▶ **THE DATA**:
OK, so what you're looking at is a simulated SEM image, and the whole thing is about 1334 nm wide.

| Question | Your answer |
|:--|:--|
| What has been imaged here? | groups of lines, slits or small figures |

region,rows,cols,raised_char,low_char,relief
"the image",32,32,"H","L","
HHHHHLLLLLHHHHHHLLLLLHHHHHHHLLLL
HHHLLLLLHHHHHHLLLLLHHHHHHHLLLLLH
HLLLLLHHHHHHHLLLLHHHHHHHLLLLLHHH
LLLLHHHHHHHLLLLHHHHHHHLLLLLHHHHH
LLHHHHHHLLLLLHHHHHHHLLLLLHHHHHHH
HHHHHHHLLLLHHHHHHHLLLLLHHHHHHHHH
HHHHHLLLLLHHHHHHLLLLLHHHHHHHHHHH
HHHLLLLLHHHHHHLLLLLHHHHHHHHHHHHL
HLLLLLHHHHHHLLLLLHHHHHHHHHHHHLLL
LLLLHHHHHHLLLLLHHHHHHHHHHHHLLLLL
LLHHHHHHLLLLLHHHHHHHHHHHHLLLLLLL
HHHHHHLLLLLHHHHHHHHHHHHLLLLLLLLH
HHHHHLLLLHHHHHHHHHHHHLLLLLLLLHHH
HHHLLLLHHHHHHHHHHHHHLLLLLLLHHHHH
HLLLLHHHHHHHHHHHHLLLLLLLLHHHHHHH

▶ **TASK ITEM**: The reply must contain each line of the material, reproduced faithfully.

▶ **WRITTEN RESPONSE**:
OK, so what you're looking at is a simulated SEM image, and the whole thing is about 1334 nm wide.

| Question | Your answer |
|:--|:--|
| What has been imaged here? | groups of lines, slits or small figures |

region,rows,cols,raised_char,low_char,relief
"the image",32,32,"H","L","
HHHHHLLLLLHHHHHHLLLLLHHHHHHHLLLL
HHHLLLLLHHHHHHLLLLLHHHHHHHLLLLLH
HLLLLLHHHHHHHLLLLHHHHHHHLLLLLHHH
LLLLHHHHHHHLLLLHHHHHHHLLLLLHHHHH
LLHHHHHHLLLLLHHHHHHHLLLLLHHHHHHH
HHHHHHHLLLLHHHHHHHLLLLLHHHHHHHHH
HHHHHLLLLLHHHHHHLLLLLHHHHHHHHHHH
HHHLLLLLHHHHHHLLLLLHHHHHHHHHHHHL
HLLLLLHHHHHHLLLLLHHHHHHHHHHHHLLL
LLLLHHHHHHLLLLLHHHHHHHHHHHHLLLLL
LLHHHHHHLLLLLHHHHHHHHHHHHLLLLLLL
HHHHHHLLLLLHHHHHHHHHHHHLLLLLLLLH
HHHHHLLLLHHHHHHHHHHHHLLLLLLLLHHH
HHHLLLLHHHHHHHHHHHHHLLLLLLLHHHHH
HLLLLHHHHHHHHHHHHLLLLLLLLHHHHHHH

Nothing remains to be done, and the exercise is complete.